▶ **Required action**:
Among the lines below, copy exactly those from the one with "(also at 4 further places)" through the one with "in the flow as written: KrF resist loses 528.6", counting both ends.

▶ **Record set**:
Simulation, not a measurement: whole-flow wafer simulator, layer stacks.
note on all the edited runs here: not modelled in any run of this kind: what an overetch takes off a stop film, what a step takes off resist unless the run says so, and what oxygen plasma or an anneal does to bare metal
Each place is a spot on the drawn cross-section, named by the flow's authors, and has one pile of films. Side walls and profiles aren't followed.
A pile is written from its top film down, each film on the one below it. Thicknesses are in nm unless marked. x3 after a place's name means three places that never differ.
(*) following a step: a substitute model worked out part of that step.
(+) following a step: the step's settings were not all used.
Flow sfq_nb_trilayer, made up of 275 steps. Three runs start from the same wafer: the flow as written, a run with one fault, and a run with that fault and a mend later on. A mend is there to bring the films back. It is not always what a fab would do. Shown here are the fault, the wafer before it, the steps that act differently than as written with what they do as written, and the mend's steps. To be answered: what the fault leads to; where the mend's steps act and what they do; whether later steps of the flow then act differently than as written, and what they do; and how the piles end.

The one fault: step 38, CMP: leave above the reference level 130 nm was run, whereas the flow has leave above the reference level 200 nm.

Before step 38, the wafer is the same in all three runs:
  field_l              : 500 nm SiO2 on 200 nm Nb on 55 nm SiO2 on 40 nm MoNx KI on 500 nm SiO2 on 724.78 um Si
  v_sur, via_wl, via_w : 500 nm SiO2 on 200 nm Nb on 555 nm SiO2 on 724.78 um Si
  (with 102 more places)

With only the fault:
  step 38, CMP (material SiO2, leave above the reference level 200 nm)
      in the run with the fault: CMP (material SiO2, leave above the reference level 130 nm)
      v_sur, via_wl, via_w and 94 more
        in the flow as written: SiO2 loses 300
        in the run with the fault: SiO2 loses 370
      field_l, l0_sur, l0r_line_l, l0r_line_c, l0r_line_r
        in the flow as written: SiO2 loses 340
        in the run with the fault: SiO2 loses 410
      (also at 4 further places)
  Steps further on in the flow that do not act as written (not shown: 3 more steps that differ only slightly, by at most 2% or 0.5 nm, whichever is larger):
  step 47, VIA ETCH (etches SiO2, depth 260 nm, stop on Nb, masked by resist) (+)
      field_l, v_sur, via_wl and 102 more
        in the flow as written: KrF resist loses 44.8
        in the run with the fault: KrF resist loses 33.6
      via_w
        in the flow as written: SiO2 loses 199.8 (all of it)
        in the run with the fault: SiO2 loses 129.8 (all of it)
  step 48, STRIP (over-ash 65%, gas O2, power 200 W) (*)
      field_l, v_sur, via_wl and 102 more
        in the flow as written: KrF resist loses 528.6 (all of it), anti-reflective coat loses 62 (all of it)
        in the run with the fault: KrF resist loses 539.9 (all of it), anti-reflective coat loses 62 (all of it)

▶ **Answer space**:
      (also at 4 further places)
  Steps further on in the flow that do not act as written (not shown: 3 more steps that differ only slightly, by at most 2% or 0.5 nm, whichever is larger):
  step 47, VIA ETCH (etches SiO2, depth 260 nm, stop on Nb, masked by resist) (+)
      field_l, v_sur, via_wl and 102 more
        in the flow as written: KrF resist loses 44.8
        in the run with the fault: KrF resist loses 33.6
      via_w
        in the flow as written: SiO2 loses 199.8 (all of it)
        in the run with the fault: SiO2 loses 129.8 (all of it)
  step 48, STRIP (over-ash 65%, gas O2, power 200 W) (*)
      field_l, v_sur, via_wl and 102 more
        in the flow as written: KrF resist loses 528.6 (all of it), anti-reflective coat loses 62 (all of it)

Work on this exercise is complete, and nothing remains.